STUDY MATERIAL
....

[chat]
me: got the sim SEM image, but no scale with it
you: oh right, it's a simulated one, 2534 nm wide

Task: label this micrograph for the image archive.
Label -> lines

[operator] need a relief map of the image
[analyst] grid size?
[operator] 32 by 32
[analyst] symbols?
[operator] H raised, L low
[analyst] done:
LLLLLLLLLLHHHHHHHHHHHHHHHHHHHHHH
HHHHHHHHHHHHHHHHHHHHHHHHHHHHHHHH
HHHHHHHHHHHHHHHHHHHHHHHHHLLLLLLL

....

ACTIVITY
The full material has to be written out again exactly as shown.

WRITTEN ANSWER
[chat]
me: got the sim SEM image, but no scale with it
you: oh right, it's a simulated one, 2534 nm wide

Task: label this micrograph for the image archive.
Label -> lines

[operator] need a relief map of the image
[analyst] grid size?
[operator] 32 by 32
[analyst] symbols?
[operator] H raised, L low
[analyst] done:
LLLLLLLLLLHHHHHHHHHHHHHHHHHHHHHH
HHHHHHHHHHHHHHHHHHHHHHHHHHHHHHHH
HHHHHHHHHHHHHHHHHHHHHHHHHLLLLLLL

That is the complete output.